▶ _Action item_
Reproduce exactly, and only, the lines below from the one containing "3 op CONFORMAL_DEP | material SiCN | thk nm 5" through the one containing "23 op DIRECTIONAL_DEP".

▶ _Supplied records_
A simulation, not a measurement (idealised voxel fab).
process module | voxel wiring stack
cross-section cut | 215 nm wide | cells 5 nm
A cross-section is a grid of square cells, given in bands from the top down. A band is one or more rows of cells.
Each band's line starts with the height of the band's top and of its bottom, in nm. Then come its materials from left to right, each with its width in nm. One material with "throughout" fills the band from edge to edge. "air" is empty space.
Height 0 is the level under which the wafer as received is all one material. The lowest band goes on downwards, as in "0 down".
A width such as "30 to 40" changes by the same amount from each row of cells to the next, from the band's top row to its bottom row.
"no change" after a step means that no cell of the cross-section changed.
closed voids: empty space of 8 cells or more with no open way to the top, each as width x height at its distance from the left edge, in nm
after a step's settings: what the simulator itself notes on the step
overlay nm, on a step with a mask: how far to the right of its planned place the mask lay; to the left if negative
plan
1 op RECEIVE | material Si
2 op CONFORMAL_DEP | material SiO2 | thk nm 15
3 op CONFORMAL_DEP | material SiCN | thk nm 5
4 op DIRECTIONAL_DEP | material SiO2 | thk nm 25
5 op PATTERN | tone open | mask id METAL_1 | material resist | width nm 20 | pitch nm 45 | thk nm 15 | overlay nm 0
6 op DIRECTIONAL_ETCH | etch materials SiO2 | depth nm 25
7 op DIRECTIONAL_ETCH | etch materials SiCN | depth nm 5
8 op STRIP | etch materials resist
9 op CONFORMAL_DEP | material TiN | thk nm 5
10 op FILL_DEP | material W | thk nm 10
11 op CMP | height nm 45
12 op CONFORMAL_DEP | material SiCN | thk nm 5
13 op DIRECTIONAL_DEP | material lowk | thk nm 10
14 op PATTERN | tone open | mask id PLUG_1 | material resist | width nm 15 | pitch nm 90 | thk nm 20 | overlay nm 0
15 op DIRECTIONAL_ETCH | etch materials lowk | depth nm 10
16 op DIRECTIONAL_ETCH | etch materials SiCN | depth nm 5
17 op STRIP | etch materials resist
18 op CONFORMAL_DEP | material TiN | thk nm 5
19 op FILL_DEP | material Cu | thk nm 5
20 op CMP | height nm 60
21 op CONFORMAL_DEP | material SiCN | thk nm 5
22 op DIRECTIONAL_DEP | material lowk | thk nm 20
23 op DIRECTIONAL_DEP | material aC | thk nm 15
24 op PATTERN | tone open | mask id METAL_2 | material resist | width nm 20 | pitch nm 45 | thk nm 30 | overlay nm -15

▶ _Solution_
3 op CONFORMAL_DEP | material SiCN | thk nm 5
4 op DIRECTIONAL_DEP | material SiO2 | thk nm 25
5 op PATTERN | tone open | mask id METAL_1 | material resist | width nm 20 | pitch nm 45 | thk nm 15 | overlay nm 0
6 op DIRECTIONAL_ETCH | etch materials SiO2 | depth nm 25
7 op DIRECTIONAL_ETCH | etch materials SiCN | depth nm 5
8 op STRIP | etch materials resist
9 op CONFORMAL_DEP | material TiN | thk nm 5
10 op FILL_DEP | material W | thk nm 10
11 op CMP | height nm 45
12 op CONFORMAL_DEP | material SiCN | thk nm 5
13 op DIRECTIONAL_DEP | material lowk | thk nm 10
14 op PATTERN | tone open | mask id PLUG_1 | material resist | width nm 15 | pitch nm 90 | thk nm 20 | overlay nm 0
15 op DIRECTIONAL_ETCH | etch materials lowk | depth nm 10
16 op DIRECTIONAL_ETCH | etch materials SiCN | depth nm 5
17 op STRIP | etch materials resist
18 op CONFORMAL_DEP | material TiN | thk nm 5
19 op FILL_DEP | material Cu | thk nm 5
20 op CMP | height nm 60
21 op CONFORMAL_DEP | material SiCN | thk nm 5
22 op DIRECTIONAL_DEP | material lowk | thk nm 20
23 op DIRECTIONAL_DEP | material aC | thk nm 15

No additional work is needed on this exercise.